* BRIEF
Up to and including the line with "Run 3, hour", output the records exactly as they appear.

* ENTRIES SHOWN

↓↓↓

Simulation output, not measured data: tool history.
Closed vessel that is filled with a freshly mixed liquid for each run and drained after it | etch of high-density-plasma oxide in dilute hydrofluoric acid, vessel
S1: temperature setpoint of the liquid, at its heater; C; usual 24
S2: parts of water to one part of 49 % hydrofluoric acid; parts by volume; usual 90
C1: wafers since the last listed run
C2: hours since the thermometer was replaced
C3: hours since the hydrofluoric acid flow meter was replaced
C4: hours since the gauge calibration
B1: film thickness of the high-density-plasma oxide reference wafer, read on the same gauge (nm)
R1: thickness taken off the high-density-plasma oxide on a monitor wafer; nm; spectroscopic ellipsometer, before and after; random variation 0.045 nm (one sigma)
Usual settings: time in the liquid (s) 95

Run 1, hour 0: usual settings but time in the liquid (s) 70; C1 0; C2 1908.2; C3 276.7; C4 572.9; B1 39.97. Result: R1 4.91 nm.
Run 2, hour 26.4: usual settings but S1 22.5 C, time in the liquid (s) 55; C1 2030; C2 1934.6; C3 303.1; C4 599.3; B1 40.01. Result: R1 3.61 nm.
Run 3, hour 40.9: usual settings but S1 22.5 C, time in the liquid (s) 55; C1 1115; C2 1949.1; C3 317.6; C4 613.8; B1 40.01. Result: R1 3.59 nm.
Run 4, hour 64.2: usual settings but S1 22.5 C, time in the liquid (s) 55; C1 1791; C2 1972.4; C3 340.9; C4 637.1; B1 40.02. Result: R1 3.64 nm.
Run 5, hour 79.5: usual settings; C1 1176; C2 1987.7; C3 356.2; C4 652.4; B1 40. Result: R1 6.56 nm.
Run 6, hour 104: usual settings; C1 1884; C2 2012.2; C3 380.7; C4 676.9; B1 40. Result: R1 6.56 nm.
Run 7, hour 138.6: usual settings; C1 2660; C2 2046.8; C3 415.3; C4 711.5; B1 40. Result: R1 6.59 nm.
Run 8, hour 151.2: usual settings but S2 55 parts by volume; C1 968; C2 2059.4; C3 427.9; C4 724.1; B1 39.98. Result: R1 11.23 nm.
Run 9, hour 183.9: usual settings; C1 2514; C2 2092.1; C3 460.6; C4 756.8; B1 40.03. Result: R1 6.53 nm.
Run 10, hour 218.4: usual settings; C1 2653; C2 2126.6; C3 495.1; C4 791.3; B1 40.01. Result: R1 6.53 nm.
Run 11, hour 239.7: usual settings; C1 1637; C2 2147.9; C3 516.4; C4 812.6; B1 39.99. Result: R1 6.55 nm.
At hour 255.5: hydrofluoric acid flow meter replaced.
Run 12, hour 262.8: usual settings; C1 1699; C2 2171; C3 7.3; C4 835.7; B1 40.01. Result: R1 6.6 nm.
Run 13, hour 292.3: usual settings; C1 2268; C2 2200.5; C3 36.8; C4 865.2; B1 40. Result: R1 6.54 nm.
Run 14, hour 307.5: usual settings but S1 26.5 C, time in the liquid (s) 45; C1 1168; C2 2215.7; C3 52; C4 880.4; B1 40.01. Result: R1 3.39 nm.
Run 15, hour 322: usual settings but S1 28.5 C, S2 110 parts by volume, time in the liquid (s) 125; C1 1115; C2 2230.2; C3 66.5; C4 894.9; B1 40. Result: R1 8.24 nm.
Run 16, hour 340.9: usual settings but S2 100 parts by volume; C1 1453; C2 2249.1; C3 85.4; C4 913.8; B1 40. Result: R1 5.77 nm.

↑↑↑

* EXERCISE ANSWER
Simulation output, not measured data: tool history.
Closed vessel that is filled with a freshly mixed liquid for each run and drained after it | etch of high-density-plasma oxide in dilute hydrofluoric acid, vessel
S1: temperature setpoint of the liquid, at its heater; C; usual 24
S2: parts of water to one part of 49 % hydrofluoric acid; parts by volume; usual 90
C1: wafers since the last listed run
C2: hours since the thermometer was replaced
C3: hours since the hydrofluoric acid flow meter was replaced
C4: hours since the gauge calibration
B1: film thickness of the high-density-plasma oxide reference wafer, read on the same gauge (nm)
R1: thickness taken off the high-density-plasma oxide on a monitor wafer; nm; spectroscopic ellipsometer, before and after; random variation 0.045 nm (one sigma)
Usual settings: time in the liquid (s) 95

Run 1, hour 0: usual settings but time in the liquid (s) 70; C1 0; C2 1908.2; C3 276.7; C4 572.9; B1 39.97. Result: R1 4.91 nm.
Run 2, hour 26.4: usual settings but S1 22.5 C, time in the liquid (s) 55; C1 2030; C2 1934.6; C3 303.1; C4 599.3; B1 40.01. Result: R1 3.61 nm.
Run 3, hour 40.9: usual settings but S1 22.5 C, time in the liquid (s) 55; C1 1115; C2 1949.1; C3 317.6; C4 613.8; B1 40.01. Result: R1 3.59 nm.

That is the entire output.